[[ Data open ]]

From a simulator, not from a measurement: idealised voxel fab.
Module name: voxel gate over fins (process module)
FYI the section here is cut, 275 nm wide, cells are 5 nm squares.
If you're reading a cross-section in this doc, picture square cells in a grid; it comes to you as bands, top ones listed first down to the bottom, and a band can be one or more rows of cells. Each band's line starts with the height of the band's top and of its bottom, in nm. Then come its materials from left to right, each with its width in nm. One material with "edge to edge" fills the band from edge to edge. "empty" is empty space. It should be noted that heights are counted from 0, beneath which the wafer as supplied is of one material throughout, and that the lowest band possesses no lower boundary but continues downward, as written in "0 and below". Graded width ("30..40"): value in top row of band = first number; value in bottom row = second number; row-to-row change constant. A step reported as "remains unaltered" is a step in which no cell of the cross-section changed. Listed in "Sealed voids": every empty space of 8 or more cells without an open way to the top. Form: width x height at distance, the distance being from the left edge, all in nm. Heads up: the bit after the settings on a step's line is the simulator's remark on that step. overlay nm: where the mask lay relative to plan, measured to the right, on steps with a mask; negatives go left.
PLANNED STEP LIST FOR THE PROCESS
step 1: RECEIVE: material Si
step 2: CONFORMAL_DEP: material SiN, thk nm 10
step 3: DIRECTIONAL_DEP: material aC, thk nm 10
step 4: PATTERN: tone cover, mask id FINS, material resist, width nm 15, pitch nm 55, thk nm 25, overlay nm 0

[[ Data closed ]]

#### Work request:
The response has to contain every record shown above, unaltered and complete.

#### Your solution:
From a simulator, not from a measurement: idealised voxel fab.
Module name: voxel gate over fins (process module)
FYI the section here is cut, 275 nm wide, cells are 5 nm squares.
If you're reading a cross-section in this doc, picture square cells in a grid; it comes to you as bands, top ones listed first down to the bottom, and a band can be one or more rows of cells. Each band's line starts with the height of the band's top and of its bottom, in nm. Then come its materials from left to right, each with its width in nm. One material with "edge to edge" fills the band from edge to edge. "empty" is empty space. It should be noted that heights are counted from 0, beneath which the wafer as supplied is of one material throughout, and that the lowest band possesses no lower boundary but continues downward, as written in "0 and below". Graded width ("30..40"): value in top row of band = first number; value in bottom row = second number; row-to-row change constant. A step reported as "remains unaltered" is a step in which no cell of the cross-section changed. Listed in "Sealed voids": every empty space of 8 or more cells without an open way to the top. Form: width x height at distance, the distance being from the left edge, all in nm. Heads up: the bit after the settings on a step's line is the simulator's remark on that step. overlay nm: where the mask lay relative to plan, measured to the right, on steps with a mask; negatives go left.
PLANNED STEP LIST FOR THE PROCESS
step 1: RECEIVE: material Si
step 2: CONFORMAL_DEP: material SiN, thk nm 10
step 3: DIRECTIONAL_DEP: material aC, thk nm 10
step 4: PATTERN: tone cover, mask id FINS, material resist, width nm 15, pitch nm 55, thk nm 25, overlay nm 0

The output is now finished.